Work order: Would you please output, word for word, the span of the listing below that opens on the line containing "7. STRIP [etch materials resist]" and closes on the line containing "SiO2 full width"? Include both ends and nothing more.

----- Record excerpts -----

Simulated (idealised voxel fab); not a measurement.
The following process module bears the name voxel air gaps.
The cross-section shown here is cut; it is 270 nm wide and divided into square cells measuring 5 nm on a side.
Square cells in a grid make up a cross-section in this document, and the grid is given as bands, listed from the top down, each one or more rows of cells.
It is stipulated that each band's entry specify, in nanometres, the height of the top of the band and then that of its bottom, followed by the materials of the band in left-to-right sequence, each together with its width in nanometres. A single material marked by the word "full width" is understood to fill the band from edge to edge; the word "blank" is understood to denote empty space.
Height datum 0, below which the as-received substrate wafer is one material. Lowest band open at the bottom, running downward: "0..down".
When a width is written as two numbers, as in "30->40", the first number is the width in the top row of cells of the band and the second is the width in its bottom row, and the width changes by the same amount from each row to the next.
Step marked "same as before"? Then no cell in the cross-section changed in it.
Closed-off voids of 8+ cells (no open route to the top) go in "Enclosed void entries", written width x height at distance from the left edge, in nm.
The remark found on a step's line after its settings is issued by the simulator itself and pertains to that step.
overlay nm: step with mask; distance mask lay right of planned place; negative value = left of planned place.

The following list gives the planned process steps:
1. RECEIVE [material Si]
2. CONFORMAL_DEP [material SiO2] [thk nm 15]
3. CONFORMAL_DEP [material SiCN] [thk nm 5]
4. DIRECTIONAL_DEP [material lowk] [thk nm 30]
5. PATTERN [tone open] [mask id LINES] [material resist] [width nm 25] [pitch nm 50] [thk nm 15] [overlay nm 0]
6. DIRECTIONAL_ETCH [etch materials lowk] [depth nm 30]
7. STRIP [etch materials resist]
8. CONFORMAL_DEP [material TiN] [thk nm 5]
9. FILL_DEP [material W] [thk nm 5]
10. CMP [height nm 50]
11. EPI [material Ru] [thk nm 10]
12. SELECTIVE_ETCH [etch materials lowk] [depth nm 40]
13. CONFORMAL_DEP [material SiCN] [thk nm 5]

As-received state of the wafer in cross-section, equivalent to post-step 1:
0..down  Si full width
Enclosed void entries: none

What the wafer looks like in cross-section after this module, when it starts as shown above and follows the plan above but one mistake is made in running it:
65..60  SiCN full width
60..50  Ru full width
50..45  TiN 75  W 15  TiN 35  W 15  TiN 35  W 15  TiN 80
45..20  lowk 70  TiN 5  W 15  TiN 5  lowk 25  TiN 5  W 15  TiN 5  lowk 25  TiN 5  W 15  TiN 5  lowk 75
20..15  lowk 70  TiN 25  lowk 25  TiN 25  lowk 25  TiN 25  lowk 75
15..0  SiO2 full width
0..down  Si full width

-----

Response:
7. STRIP [etch materials resist]
8. CONFORMAL_DEP [material TiN] [thk nm 5]
9. FILL_DEP [material W] [thk nm 5]
10. CMP [height nm 50]
11. EPI [material Ru] [thk nm 10]
12. SELECTIVE_ETCH [etch materials lowk] [depth nm 40]
13. CONFORMAL_DEP [material SiCN] [thk nm 5]

As-received state of the wafer in cross-section, equivalent to post-step 1:
0..down  Si full width
Enclosed void entries: none

What the wafer looks like in cross-section after this module, when it starts as shown above and follows the plan above but one mistake is made in running it:
65..60  SiCN full width
60..50  Ru full width
50..45  TiN 75  W 15  TiN 35  W 15  TiN 35  W 15  TiN 80
45..20  lowk 70  TiN 5  W 15  TiN 5  lowk 25  TiN 5  W 15  TiN 5  lowk 25  TiN 5  W 15  TiN 5  lowk 75
20..15  lowk 70  TiN 25  lowk 25  TiN 25  lowk 25  TiN 25  lowk 75
15..0  SiO2 full width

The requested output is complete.